#### [Work request]
Copy out exactly the lines from the start of the data to the line containing "Process: polishes a". Include both.

------ Exercise data

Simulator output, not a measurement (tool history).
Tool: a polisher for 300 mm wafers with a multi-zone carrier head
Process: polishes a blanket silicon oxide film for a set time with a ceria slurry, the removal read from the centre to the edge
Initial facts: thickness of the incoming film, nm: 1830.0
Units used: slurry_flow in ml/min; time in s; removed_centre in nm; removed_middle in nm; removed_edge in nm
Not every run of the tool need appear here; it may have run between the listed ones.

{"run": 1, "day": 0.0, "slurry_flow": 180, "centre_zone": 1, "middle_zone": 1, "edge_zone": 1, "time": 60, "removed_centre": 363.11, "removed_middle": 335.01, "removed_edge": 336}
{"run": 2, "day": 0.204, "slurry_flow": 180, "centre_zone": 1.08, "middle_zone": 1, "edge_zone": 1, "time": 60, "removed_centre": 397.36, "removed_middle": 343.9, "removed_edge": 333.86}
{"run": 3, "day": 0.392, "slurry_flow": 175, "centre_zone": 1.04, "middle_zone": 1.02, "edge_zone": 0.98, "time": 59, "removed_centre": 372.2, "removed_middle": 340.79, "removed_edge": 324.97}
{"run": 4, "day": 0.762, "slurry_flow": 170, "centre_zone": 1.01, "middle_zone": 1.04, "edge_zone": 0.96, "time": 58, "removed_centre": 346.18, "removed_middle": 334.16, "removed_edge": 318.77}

------------

#### [Exercise solution]
Simulator output, not a measurement (tool history).
Tool: a polisher for 300 mm wafers with a multi-zone carrier head
Process: polishes a blanket silicon oxide film for a set time with a ceria slurry, the removal read from the centre to the edge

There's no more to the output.